### Required action
Begin at the line containing "depth_nm: mean etch" in the data below and go on through the line containing "P1: pattern etch", repeating each line exactly; include both ends and no other line.

### Dataset extract
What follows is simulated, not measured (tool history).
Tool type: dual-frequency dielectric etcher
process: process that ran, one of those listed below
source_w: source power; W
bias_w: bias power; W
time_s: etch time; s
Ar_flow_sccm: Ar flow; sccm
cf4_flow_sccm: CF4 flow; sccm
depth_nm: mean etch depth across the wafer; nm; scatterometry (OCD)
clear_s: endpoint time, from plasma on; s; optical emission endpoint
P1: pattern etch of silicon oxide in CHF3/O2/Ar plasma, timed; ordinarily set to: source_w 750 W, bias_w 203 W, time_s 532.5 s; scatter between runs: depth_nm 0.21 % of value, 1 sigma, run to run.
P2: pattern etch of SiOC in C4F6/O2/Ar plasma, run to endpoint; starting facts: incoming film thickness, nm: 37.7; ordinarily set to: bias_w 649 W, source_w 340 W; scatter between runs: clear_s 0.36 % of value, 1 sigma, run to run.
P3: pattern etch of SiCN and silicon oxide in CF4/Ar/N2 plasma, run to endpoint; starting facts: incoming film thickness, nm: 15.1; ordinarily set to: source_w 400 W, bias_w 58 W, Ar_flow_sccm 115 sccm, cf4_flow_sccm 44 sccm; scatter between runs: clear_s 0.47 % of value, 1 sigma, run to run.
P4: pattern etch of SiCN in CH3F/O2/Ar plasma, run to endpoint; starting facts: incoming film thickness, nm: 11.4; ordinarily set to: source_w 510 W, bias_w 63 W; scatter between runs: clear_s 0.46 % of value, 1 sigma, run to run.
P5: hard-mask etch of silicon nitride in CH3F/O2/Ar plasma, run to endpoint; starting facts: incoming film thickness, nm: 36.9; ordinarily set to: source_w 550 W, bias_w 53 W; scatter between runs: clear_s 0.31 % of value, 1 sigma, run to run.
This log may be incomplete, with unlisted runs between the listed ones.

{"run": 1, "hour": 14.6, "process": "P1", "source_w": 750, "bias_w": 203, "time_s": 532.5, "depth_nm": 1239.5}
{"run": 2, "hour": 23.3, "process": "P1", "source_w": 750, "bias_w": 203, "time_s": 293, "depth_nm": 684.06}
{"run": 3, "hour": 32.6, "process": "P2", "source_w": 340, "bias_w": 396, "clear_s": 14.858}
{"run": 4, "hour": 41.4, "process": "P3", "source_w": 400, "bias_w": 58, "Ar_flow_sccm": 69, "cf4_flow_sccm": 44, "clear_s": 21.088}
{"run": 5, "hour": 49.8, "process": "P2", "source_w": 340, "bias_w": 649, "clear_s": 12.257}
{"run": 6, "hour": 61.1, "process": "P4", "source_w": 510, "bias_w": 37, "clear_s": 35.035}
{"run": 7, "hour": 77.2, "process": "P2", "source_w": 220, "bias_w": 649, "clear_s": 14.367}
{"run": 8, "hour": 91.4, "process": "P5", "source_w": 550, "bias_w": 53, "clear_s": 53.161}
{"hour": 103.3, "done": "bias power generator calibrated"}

### Solution
depth_nm: mean etch depth across the wafer; nm; scatterometry (OCD)
clear_s: endpoint time, from plasma on; s; optical emission endpoint
P1: pattern etch of silicon oxide in CHF3/O2/Ar plasma, timed; ordinarily set to: source_w 750 W, bias_w 203 W, time_s 532.5 s; scatter between runs: depth_nm 0.21 % of value, 1 sigma, run to run.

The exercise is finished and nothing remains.